» **Work item**
Copy out all of the data below with no alterations.

» **Record excerpts**
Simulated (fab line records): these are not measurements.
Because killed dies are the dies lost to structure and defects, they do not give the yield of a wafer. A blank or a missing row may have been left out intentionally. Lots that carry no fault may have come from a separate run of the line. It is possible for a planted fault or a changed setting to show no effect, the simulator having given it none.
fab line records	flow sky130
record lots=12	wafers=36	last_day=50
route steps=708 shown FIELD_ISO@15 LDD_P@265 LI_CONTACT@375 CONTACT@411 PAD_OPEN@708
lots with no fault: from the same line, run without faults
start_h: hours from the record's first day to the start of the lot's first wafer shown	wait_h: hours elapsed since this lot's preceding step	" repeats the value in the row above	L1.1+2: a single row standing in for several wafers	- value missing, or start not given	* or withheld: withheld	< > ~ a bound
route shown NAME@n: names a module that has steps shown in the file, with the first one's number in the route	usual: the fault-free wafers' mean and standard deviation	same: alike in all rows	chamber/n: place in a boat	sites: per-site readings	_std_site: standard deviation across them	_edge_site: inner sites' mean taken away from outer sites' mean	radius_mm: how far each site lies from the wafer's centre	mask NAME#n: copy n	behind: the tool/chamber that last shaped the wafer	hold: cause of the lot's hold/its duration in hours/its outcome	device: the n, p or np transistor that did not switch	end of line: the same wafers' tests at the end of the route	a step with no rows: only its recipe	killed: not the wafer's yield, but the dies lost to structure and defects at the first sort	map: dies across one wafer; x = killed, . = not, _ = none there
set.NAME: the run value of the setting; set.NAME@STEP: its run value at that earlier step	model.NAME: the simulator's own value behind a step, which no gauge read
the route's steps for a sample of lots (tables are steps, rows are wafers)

» **Exercise result**
Simulated (fab line records): these are not measurements.
Because killed dies are the dies lost to structure and defects, they do not give the yield of a wafer. A blank or a missing row may have been left out intentionally. Lots that carry no fault may have come from a separate run of the line. It is possible for a planted fault or a changed setting to show no effect, the simulator having given it none.
fab line records	flow sky130
record lots=12	wafers=36	last_day=50
route steps=708 shown FIELD_ISO@15 LDD_P@265 LI_CONTACT@375 CONTACT@411 PAD_OPEN@708
lots with no fault: from the same line, run without faults
start_h: hours from the record's first day to the start of the lot's first wafer shown	wait_h: hours elapsed since this lot's preceding step	" repeats the value in the row above	L1.1+2: a single row standing in for several wafers	- value missing, or start not given	* or withheld: withheld	< > ~ a bound
route shown NAME@n: names a module that has steps shown in the file, with the first one's number in the route	usual: the fault-free wafers' mean and standard deviation	same: alike in all rows	chamber/n: place in a boat	sites: per-site readings	_std_site: standard deviation across them	_edge_site: inner sites' mean taken away from outer sites' mean	radius_mm: how far each site lies from the wafer's centre	mask NAME#n: copy n	behind: the tool/chamber that last shaped the wafer	hold: cause of the lot's hold/its duration in hours/its outcome	device: the n, p or np transistor that did not switch	end of line: the same wafers' tests at the end of the route	a step with no rows: only its recipe	killed: not the wafer's yield, but the dies lost to structure and defects at the first sort	map: dies across one wafer; x = killed, . = not, _ = none there
set.NAME: the run value of the setting; set.NAME@STEP: its run value at that earlier step	model.NAME: the simulator's own value behind a step, which no gauge read
the route's steps for a sample of lots (tables are steps, rows are wafers)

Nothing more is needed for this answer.